>>

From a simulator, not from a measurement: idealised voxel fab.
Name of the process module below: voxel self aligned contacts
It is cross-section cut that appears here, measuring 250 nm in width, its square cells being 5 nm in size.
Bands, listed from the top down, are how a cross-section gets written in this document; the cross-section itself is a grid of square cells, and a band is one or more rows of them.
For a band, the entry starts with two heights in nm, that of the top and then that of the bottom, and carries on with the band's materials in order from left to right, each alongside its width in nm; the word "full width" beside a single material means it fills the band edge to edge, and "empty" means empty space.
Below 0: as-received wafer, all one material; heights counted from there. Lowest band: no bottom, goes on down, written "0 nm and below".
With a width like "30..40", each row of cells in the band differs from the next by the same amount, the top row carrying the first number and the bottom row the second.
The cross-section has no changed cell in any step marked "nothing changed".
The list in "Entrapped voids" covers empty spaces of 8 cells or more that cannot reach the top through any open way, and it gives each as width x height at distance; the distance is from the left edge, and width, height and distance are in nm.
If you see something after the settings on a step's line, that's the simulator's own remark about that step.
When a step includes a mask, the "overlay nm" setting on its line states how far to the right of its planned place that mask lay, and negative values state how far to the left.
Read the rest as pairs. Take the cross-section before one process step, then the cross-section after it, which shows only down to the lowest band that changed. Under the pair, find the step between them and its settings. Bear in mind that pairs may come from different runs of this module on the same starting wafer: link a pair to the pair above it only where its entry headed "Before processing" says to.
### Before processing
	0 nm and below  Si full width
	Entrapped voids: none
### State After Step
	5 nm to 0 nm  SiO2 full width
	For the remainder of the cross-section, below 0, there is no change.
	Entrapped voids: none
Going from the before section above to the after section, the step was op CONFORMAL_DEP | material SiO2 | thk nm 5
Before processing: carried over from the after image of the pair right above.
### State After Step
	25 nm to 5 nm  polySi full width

<<

## WORK REQUEST
An exact reproduction of all the records is needed.

## EXERCISE SOLUTION
From a simulator, not from a measurement: idealised voxel fab.
Name of the process module below: voxel self aligned contacts
It is cross-section cut that appears here, measuring 250 nm in width, its square cells being 5 nm in size.
Bands, listed from the top down, are how a cross-section gets written in this document; the cross-section itself is a grid of square cells, and a band is one or more rows of them.
For a band, the entry starts with two heights in nm, that of the top and then that of the bottom, and carries on with the band's materials in order from left to right, each alongside its width in nm; the word "full width" beside a single material means it fills the band edge to edge, and "empty" means empty space.
Below 0: as-received wafer, all one material; heights counted from there. Lowest band: no bottom, goes on down, written "0 nm and below".
With a width like "30..40", each row of cells in the band differs from the next by the same amount, the top row carrying the first number and the bottom row the second.
The cross-section has no changed cell in any step marked "nothing changed".
The list in "Entrapped voids" covers empty spaces of 8 cells or more that cannot reach the top through any open way, and it gives each as width x height at distance; the distance is from the left edge, and width, height and distance are in nm.
If you see something after the settings on a step's line, that's the simulator's own remark about that step.
When a step includes a mask, the "overlay nm" setting on its line states how far to the right of its planned place that mask lay, and negative values state how far to the left.
Read the rest as pairs. Take the cross-section before one process step, then the cross-section after it, which shows only down to the lowest band that changed. Under the pair, find the step between them and its settings. Bear in mind that pairs may come from different runs of this module on the same starting wafer: link a pair to the pair above it only where its entry headed "Before processing" says to.
### Before processing
	0 nm and below  Si full width
	Entrapped voids: none
### State After Step
	5 nm to 0 nm  SiO2 full width
	For the remainder of the cross-section, below 0, there is no change.
	Entrapped voids: none
Going from the before section above to the after section, the step was op CONFORMAL_DEP | material SiO2 | thk nm 5
Before processing: carried over from the after image of the pair right above.
### State After Step
	25 nm to 5 nm  polySi full width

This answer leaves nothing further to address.